┌────────
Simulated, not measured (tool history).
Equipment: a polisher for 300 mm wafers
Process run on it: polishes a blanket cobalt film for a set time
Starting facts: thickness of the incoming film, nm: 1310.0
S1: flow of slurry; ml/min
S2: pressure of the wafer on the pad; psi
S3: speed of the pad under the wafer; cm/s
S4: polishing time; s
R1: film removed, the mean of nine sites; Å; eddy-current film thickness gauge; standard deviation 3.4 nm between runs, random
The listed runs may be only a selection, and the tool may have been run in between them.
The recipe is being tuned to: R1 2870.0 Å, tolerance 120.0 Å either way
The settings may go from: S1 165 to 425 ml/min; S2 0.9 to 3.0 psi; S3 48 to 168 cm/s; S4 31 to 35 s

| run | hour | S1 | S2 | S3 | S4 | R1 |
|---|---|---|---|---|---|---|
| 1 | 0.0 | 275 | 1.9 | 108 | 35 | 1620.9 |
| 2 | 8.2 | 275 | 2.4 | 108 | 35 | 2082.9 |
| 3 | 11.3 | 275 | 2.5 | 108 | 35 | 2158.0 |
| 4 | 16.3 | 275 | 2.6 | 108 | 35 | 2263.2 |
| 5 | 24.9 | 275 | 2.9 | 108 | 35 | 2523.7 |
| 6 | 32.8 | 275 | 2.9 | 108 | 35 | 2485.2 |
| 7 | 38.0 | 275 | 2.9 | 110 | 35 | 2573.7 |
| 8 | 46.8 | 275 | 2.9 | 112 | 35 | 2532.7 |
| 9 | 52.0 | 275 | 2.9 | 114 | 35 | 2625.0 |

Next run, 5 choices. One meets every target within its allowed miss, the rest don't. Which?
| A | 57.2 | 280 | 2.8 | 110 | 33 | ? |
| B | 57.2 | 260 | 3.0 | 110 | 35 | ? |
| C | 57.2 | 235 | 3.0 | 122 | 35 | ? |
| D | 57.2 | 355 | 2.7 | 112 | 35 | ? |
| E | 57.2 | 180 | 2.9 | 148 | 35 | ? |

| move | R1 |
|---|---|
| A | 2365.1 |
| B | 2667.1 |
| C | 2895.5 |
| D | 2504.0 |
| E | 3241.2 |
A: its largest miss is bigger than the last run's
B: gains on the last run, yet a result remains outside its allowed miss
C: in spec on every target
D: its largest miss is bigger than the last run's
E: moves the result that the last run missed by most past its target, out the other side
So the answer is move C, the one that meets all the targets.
└────────

WORK ORDER:
Write out exactly the lines that fall from the line with "Next run, 5" to the line with "E: moves the" in the records above, keeping both ends.

YOUR RESPONSE:
Next run, 5 choices. One meets every target within its allowed miss, the rest don't. Which?
| A | 57.2 | 280 | 2.8 | 110 | 33 | ? |
| B | 57.2 | 260 | 3.0 | 110 | 35 | ? |
| C | 57.2 | 235 | 3.0 | 122 | 35 | ? |
| D | 57.2 | 355 | 2.7 | 112 | 35 | ? |
| E | 57.2 | 180 | 2.9 | 148 | 35 | ? |

| move | R1 |
|---|---|
| A | 2365.1 |
| B | 2667.1 |
| C | 2895.5 |
| D | 2504.0 |
| E | 3241.2 |
A: its largest miss is bigger than the last run's
B: gains on the last run, yet a result remains outside its allowed miss
C: in spec on every target
D: its largest miss is bigger than the last run's
E: moves the result that the last run missed by most past its target, out the other side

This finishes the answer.